++++ Study material
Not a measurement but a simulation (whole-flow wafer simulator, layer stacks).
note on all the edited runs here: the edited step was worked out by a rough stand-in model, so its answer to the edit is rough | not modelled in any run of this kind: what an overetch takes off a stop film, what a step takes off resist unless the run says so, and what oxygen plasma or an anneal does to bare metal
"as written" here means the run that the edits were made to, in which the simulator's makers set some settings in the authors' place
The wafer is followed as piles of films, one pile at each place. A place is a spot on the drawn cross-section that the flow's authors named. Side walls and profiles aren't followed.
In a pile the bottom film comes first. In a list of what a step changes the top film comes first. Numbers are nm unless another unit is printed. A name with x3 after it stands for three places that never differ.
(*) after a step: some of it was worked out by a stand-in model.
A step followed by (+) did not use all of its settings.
++++++++

Assignment:
Reproduce only the lines above, starting at the line with "The wafer is" and ending at the line with "(*) after a", exactly as written.

Answer section:
The wafer is followed as piles of films, one pile at each place. A place is a spot on the drawn cross-section that the flow's authors named. Side walls and profiles aren't followed.
In a pile the bottom film comes first. In a list of what a step changes the top film comes first. Numbers are nm unless another unit is printed. A name with x3 after it stands for three places that never differ.
(*) after a step: some of it was worked out by a stand-in model.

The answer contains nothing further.